+++

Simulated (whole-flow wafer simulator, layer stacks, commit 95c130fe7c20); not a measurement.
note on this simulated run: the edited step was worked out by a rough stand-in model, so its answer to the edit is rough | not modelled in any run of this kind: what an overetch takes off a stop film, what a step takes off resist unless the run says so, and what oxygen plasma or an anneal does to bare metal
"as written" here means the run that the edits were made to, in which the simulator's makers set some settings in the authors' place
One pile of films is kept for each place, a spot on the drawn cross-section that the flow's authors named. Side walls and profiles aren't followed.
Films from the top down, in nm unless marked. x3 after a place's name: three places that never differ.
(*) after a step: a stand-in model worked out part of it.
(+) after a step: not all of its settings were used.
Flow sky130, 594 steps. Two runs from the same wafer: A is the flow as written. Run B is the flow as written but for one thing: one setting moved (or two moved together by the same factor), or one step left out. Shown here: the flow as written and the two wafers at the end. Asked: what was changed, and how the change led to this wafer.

+++

ASSIGNMENT -
All of the entries need to be given again, word for word.

TASK RESULT -
Simulated (whole-flow wafer simulator, layer stacks, commit 95c130fe7c20); not a measurement.
note on this simulated run: the edited step was worked out by a rough stand-in model, so its answer to the edit is rough | not modelled in any run of this kind: what an overetch takes off a stop film, what a step takes off resist unless the run says so, and what oxygen plasma or an anneal does to bare metal
"as written" here means the run that the edits were made to, in which the simulator's makers set some settings in the authors' place
One pile of films is kept for each place, a spot on the drawn cross-section that the flow's authors named. Side walls and profiles aren't followed.
Films from the top down, in nm unless marked. x3 after a place's name: three places that never differ.
(*) after a step: a stand-in model worked out part of it.
(+) after a step: not all of its settings were used.
Flow sky130, 594 steps. Two runs from the same wafer: A is the flow as written. Run B is the flow as written but for one thing: one setting moved (or two moved together by the same factor), or one step left out. Shown here: the flow as written and the two wafers at the end. Asked: what was changed, and how the change led to this wafer.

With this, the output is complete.